PROVIDED RECORDS:
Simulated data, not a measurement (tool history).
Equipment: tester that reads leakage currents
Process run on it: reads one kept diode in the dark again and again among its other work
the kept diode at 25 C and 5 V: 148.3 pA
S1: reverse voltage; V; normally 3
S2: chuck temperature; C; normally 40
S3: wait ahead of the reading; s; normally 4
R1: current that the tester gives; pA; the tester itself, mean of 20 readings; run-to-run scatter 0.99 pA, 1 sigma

TASK ITEM:
Every record shown above should be set down again exactly.

ANSWER AREA:
Simulated data, not a measurement (tool history).
Equipment: tester that reads leakage currents
Process run on it: reads one kept diode in the dark again and again among its other work
the kept diode at 25 C and 5 V: 148.3 pA
S1: reverse voltage; V; normally 3
S2: chuck temperature; C; normally 40
S3: wait ahead of the reading; s; normally 4
R1: current that the tester gives; pA; the tester itself, mean of 20 readings; run-to-run scatter 0.99 pA, 1 sigma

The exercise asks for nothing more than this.